Assigned task. Top to bottom, give the entries again exactly as written.

[[ Record set open ]]
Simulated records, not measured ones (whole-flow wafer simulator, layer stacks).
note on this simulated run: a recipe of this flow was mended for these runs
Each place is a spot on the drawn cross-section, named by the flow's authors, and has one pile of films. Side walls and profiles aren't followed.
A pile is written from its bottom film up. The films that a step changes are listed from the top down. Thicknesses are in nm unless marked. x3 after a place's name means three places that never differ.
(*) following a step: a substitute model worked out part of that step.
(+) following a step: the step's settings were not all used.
[[ Record set closed ]]

Task output.
Simulated records, not measured ones (whole-flow wafer simulator, layer stacks).
note on this simulated run: a recipe of this flow was mended for these runs
Each place is a spot on the drawn cross-section, named by the flow's authors, and has one pile of films. Side walls and profiles aren't followed.
A pile is written from its bottom film up. The films that a step changes are listed from the top down. Thicknesses are in nm unless marked. x3 after a place's name means three places that never differ.
(*) following a step: a substitute model worked out part of that step.
(+) following a step: the step's settings were not all used.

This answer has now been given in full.